DATASET CONTENT »
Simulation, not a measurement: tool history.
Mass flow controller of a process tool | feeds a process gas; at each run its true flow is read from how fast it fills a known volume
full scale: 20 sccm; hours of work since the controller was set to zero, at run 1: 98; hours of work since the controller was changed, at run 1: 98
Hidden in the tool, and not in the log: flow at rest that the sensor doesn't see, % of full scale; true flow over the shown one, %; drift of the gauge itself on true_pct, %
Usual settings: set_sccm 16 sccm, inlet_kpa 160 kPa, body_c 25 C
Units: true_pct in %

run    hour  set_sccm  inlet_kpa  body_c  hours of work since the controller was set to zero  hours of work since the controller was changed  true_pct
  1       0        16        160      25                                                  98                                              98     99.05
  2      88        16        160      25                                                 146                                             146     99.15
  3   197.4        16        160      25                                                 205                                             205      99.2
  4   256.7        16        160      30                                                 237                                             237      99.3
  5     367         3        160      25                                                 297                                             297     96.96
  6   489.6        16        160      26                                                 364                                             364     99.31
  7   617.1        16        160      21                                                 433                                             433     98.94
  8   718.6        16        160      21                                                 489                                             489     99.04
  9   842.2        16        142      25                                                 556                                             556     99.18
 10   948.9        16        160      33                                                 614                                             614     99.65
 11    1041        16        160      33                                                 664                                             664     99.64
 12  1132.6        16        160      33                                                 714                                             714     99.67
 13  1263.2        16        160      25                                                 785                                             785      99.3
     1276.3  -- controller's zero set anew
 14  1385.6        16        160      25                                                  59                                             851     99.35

WORK ITEM » Exactly as written, please transcribe the lines from the start of the records above to the line that holds "Hidden in the", both ends included.

TASK RESULT »
Simulation, not a measurement: tool history.
Mass flow controller of a process tool | feeds a process gas; at each run its true flow is read from how fast it fills a known volume
full scale: 20 sccm; hours of work since the controller was set to zero, at run 1: 98; hours of work since the controller was changed, at run 1: 98
Hidden in the tool, and not in the log: flow at rest that the sensor doesn't see, % of full scale; true flow over the shown one, %; drift of the gauge itself on true_pct, %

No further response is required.